- **Requirement**
Reproduce, character for character, the entries from their opening line through the line with "Using only the".

- **Excerpted records**
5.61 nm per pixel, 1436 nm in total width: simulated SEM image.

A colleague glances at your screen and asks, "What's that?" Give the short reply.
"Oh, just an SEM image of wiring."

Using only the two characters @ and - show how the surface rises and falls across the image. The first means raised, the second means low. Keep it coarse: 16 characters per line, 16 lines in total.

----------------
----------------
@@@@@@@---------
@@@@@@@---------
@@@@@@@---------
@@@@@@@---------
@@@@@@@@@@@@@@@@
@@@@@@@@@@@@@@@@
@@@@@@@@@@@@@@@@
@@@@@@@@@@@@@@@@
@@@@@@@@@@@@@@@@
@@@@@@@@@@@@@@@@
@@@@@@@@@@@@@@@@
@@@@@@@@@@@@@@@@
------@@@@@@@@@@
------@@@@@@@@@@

- **Problem solution**
5.61 nm per pixel, 1436 nm in total width: simulated SEM image.

A colleague glances at your screen and asks, "What's that?" Give the short reply.
"Oh, just an SEM image of wiring."

Using only the two characters @ and - show how the surface rises and falls across the image. The first means raised, the second means low. Keep it coarse: 16 characters per line, 16 lines in total.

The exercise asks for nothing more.